◆ Supplied information
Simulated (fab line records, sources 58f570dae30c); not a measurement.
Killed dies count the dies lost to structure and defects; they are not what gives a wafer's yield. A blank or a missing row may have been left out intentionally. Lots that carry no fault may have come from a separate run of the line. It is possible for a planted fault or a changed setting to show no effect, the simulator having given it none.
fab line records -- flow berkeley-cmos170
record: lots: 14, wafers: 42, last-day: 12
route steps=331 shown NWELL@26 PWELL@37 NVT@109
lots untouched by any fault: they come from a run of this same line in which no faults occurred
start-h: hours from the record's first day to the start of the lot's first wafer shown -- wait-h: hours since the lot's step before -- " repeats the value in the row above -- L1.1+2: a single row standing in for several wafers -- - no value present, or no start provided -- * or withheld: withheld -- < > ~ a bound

◆ Task item
Your output should be an exact copy of the lines from the top of the listing above to the line with "fab line records -- flow berkeley-cmos170", both ends included.

◆ Written reply
Simulated (fab line records, sources 58f570dae30c); not a measurement.
Killed dies count the dies lost to structure and defects; they are not what gives a wafer's yield. A blank or a missing row may have been left out intentionally. Lots that carry no fault may have come from a separate run of the line. It is possible for a planted fault or a changed setting to show no effect, the simulator having given it none.
fab line records -- flow berkeley-cmos170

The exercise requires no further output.